### Activity
Verbatim output of the full listing is required.

** Information follows **

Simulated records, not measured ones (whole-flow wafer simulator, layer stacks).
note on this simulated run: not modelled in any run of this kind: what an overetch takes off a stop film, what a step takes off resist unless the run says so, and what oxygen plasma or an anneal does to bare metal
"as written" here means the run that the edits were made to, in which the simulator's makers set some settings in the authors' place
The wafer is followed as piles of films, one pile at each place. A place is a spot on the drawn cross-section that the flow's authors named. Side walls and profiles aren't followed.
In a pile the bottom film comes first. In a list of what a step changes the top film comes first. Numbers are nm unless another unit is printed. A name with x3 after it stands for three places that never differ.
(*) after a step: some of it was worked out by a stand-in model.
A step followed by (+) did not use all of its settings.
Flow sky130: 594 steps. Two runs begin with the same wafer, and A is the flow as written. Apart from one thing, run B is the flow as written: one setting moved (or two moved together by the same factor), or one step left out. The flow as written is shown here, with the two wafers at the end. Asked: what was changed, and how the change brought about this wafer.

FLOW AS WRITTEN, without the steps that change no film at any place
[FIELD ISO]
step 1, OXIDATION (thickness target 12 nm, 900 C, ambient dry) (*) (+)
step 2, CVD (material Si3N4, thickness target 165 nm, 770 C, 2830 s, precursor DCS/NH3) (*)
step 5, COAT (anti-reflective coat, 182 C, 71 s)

** End of Information **

### Response
Simulated records, not measured ones (whole-flow wafer simulator, layer stacks).
note on this simulated run: not modelled in any run of this kind: what an overetch takes off a stop film, what a step takes off resist unless the run says so, and what oxygen plasma or an anneal does to bare metal
"as written" here means the run that the edits were made to, in which the simulator's makers set some settings in the authors' place
The wafer is followed as piles of films, one pile at each place. A place is a spot on the drawn cross-section that the flow's authors named. Side walls and profiles aren't followed.
In a pile the bottom film comes first. In a list of what a step changes the top film comes first. Numbers are nm unless another unit is printed. A name with x3 after it stands for three places that never differ.
(*) after a step: some of it was worked out by a stand-in model.
A step followed by (+) did not use all of its settings.
Flow sky130: 594 steps. Two runs begin with the same wafer, and A is the flow as written. Apart from one thing, run B is the flow as written: one setting moved (or two moved together by the same factor), or one step left out. The flow as written is shown here, with the two wafers at the end. Asked: what was changed, and how the change brought about this wafer.

FLOW AS WRITTEN, without the steps that change no film at any place
[FIELD ISO]
step 1, OXIDATION (thickness target 12 nm, 900 C, ambient dry) (*) (+)
step 2, CVD (material Si3N4, thickness target 165 nm, 770 C, 2830 s, precursor DCS/NH3) (*)
step 5, COAT (anti-reflective coat, 182 C, 71 s)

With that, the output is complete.